From the opening line of the records through the line bearing "note on this", set down every line exactly.

╭──

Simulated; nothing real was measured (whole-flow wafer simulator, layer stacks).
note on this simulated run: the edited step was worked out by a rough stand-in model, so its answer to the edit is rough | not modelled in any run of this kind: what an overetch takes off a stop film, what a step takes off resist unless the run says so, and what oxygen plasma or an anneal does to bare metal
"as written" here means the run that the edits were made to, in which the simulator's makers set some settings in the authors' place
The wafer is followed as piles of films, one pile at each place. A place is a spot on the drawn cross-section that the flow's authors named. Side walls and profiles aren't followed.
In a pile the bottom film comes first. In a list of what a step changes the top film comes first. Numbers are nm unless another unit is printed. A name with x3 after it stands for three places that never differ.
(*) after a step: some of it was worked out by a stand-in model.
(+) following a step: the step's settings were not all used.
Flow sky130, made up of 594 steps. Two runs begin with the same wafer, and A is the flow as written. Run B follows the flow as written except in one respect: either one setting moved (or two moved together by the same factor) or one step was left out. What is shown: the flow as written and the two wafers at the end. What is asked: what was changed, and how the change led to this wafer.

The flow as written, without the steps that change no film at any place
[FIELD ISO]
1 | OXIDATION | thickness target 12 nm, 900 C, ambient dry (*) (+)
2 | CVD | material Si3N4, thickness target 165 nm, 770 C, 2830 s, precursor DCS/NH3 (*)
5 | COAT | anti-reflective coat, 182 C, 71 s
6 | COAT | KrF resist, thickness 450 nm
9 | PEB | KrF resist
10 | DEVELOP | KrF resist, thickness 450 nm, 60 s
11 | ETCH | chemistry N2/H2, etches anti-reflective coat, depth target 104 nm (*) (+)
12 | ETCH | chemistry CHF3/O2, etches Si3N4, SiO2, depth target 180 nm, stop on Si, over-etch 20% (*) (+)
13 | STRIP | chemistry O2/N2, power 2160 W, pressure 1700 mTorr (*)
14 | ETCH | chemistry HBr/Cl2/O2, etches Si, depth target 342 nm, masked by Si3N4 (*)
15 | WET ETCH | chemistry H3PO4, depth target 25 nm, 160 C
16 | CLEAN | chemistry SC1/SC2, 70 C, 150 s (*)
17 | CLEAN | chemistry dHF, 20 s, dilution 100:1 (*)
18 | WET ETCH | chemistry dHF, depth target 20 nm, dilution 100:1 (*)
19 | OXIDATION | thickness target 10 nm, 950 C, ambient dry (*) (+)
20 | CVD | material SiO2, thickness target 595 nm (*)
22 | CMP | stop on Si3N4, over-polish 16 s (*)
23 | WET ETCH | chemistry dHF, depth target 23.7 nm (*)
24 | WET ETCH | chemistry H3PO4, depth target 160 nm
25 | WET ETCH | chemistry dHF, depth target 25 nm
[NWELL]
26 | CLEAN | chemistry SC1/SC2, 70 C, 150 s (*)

╰──

--- Written reply ---
Simulated; nothing real was measured (whole-flow wafer simulator, layer stacks).
note on this simulated run: the edited step was worked out by a rough stand-in model, so its answer to the edit is rough | not modelled in any run of this kind: what an overetch takes off a stop film, what a step takes off resist unless the run says so, and what oxygen plasma or an anneal does to bare metal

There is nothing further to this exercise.